• _Assignment_
Each record is to be repeated exactly as it stands below.

____________________
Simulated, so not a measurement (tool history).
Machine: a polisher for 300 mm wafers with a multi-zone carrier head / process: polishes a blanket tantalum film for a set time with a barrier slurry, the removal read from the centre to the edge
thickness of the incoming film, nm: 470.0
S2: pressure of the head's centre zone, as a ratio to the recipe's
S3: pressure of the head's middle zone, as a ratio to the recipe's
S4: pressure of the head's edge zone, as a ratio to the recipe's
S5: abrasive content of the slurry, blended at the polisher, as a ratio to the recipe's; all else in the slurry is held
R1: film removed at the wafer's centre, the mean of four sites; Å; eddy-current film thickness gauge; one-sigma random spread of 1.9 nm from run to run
____________________

• _Solution_
Simulated, so not a measurement (tool history).
Machine: a polisher for 300 mm wafers with a multi-zone carrier head / process: polishes a blanket tantalum film for a set time with a barrier slurry, the removal read from the centre to the edge
thickness of the incoming film, nm: 470.0
S2: pressure of the head's centre zone, as a ratio to the recipe's
S3: pressure of the head's middle zone, as a ratio to the recipe's
S4: pressure of the head's edge zone, as a ratio to the recipe's
S5: abrasive content of the slurry, blended at the polisher, as a ratio to the recipe's; all else in the slurry is held
R1: film removed at the wafer's centre, the mean of four sites; Å; eddy-current film thickness gauge; one-sigma random spread of 1.9 nm from run to run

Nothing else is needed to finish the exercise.